» **WORK INSTRUCTION**
In exact form, please repeat the records from their opening line down to the line with "lots untouched by", including that line.

» **MATERIAL PROVIDED**
--- START ---
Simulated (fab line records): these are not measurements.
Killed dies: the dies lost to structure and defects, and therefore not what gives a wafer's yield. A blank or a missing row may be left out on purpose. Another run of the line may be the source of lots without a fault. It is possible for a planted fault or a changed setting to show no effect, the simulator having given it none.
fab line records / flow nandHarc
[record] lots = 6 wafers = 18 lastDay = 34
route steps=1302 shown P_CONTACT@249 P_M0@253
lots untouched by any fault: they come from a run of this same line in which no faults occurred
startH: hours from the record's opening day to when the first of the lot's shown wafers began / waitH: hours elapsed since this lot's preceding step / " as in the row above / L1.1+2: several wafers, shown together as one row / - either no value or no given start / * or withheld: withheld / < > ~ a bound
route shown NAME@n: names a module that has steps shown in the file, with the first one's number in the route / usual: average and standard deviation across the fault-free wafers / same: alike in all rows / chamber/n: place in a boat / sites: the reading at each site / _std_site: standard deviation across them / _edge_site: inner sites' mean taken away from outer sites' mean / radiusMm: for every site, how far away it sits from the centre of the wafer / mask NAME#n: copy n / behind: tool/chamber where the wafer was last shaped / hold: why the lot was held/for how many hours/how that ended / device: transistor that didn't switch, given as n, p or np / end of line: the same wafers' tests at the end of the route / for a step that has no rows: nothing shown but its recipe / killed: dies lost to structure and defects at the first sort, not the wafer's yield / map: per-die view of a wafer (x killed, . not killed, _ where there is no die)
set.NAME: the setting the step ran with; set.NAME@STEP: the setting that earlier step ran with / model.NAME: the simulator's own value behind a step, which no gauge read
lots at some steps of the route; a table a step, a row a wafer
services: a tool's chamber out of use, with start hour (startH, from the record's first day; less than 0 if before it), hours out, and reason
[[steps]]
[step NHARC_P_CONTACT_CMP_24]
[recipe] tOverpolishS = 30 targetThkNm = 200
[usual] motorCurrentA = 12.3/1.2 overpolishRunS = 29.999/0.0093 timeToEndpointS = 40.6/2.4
--- END ---

» **TASK ANSWER**
Simulated (fab line records): these are not measurements.
Killed dies: the dies lost to structure and defects, and therefore not what gives a wafer's yield. A blank or a missing row may be left out on purpose. Another run of the line may be the source of lots without a fault. It is possible for a planted fault or a changed setting to show no effect, the simulator having given it none.
fab line records / flow nandHarc
[record] lots = 6 wafers = 18 lastDay = 34
route steps=1302 shown P_CONTACT@249 P_M0@253
lots untouched by any fault: they come from a run of this same line in which no faults occurred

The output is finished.